--- DATA SHOWN ---
···
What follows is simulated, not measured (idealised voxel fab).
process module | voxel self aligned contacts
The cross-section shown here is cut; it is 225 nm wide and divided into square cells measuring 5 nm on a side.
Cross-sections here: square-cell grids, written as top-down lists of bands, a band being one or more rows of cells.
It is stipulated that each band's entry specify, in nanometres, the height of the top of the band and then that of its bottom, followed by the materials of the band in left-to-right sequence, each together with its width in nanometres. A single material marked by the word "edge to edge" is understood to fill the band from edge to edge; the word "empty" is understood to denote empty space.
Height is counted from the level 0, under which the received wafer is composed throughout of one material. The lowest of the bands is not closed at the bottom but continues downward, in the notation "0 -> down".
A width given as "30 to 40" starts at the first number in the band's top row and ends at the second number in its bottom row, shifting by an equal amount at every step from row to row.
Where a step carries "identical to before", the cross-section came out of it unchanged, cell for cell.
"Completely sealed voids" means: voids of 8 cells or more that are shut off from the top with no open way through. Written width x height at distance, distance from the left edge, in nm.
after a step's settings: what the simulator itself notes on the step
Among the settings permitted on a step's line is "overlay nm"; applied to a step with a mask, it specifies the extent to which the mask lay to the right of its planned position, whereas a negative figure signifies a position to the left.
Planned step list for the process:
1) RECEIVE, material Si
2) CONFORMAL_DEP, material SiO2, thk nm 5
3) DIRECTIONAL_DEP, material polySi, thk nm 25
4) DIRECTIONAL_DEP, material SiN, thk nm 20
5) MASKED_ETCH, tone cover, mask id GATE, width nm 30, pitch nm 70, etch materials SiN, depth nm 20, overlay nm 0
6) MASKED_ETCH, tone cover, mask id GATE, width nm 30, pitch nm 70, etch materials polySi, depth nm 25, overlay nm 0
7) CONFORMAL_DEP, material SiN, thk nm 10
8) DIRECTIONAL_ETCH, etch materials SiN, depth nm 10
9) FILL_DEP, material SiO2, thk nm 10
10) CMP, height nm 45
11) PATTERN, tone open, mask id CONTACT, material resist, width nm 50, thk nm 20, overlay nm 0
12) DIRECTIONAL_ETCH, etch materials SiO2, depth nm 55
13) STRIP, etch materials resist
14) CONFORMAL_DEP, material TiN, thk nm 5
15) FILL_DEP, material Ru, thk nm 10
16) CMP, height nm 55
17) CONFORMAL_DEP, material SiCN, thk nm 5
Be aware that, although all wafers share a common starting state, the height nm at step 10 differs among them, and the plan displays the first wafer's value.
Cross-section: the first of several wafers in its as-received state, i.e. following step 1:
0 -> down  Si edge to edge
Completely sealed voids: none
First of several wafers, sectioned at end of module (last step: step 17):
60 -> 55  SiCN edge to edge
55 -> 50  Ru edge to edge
···

--- WORK INSTRUCTION ---
Copy out, word for word, the part of the entries above that begins at the line with "process module | voxel self aligned contacts" and ends at the line with "11) PATTERN, tone", including both.

--- EXPECTED ANSWER ---
process module | voxel self aligned contacts
The cross-section shown here is cut; it is 225 nm wide and divided into square cells measuring 5 nm on a side.
Cross-sections here: square-cell grids, written as top-down lists of bands, a band being one or more rows of cells.
It is stipulated that each band's entry specify, in nanometres, the height of the top of the band and then that of its bottom, followed by the materials of the band in left-to-right sequence, each together with its width in nanometres. A single material marked by the word "edge to edge" is understood to fill the band from edge to edge; the word "empty" is understood to denote empty space.
Height is counted from the level 0, under which the received wafer is composed throughout of one material. The lowest of the bands is not closed at the bottom but continues downward, in the notation "0 -> down".
A width given as "30 to 40" starts at the first number in the band's top row and ends at the second number in its bottom row, shifting by an equal amount at every step from row to row.
Where a step carries "identical to before", the cross-section came out of it unchanged, cell for cell.
"Completely sealed voids" means: voids of 8 cells or more that are shut off from the top with no open way through. Written width x height at distance, distance from the left edge, in nm.
after a step's settings: what the simulator itself notes on the step
Among the settings permitted on a step's line is "overlay nm"; applied to a step with a mask, it specifies the extent to which the mask lay to the right of its planned position, whereas a negative figure signifies a position to the left.
Planned step list for the process:
1) RECEIVE, material Si
2) CONFORMAL_DEP, material SiO2, thk nm 5
3) DIRECTIONAL_DEP, material polySi, thk nm 25
4) DIRECTIONAL_DEP, material SiN, thk nm 20
5) MASKED_ETCH, tone cover, mask id GATE, width nm 30, pitch nm 70, etch materials SiN, depth nm 20, overlay nm 0
6) MASKED_ETCH, tone cover, mask id GATE, width nm 30, pitch nm 70, etch materials polySi, depth nm 25, overlay nm 0
7) CONFORMAL_DEP, material SiN, thk nm 10
8) DIRECTIONAL_ETCH, etch materials SiN, depth nm 10
9) FILL_DEP, material SiO2, thk nm 10
10) CMP, height nm 45
11) PATTERN, tone open, mask id CONTACT, material resist, width nm 50, thk nm 20, overlay nm 0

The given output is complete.